DATA EXTRACT >>
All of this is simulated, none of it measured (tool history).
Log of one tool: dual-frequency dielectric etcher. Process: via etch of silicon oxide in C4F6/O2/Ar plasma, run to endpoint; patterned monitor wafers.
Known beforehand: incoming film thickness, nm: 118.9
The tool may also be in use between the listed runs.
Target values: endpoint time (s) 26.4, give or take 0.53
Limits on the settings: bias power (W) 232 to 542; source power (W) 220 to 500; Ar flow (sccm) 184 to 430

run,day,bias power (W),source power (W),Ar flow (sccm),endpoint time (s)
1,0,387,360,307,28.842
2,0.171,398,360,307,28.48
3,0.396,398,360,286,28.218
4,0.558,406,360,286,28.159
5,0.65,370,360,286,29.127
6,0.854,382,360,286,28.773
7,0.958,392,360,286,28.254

BRIEF >> Each line of the data should be reproduced exactly as it appears.

PROBLEM SOLUTION >>
All of this is simulated, none of it measured (tool history).
Log of one tool: dual-frequency dielectric etcher. Process: via etch of silicon oxide in C4F6/O2/Ar plasma, run to endpoint; patterned monitor wafers.
Known beforehand: incoming film thickness, nm: 118.9
The tool may also be in use between the listed runs.
Target values: endpoint time (s) 26.4, give or take 0.53
Limits on the settings: bias power (W) 232 to 542; source power (W) 220 to 500; Ar flow (sccm) 184 to 430

run,day,bias power (W),source power (W),Ar flow (sccm),endpoint time (s)
1,0,387,360,307,28.842
2,0.171,398,360,307,28.48
3,0.396,398,360,286,28.218
4,0.558,406,360,286,28.159
5,0.65,370,360,286,29.127
6,0.854,382,360,286,28.773
7,0.958,392,360,286,28.254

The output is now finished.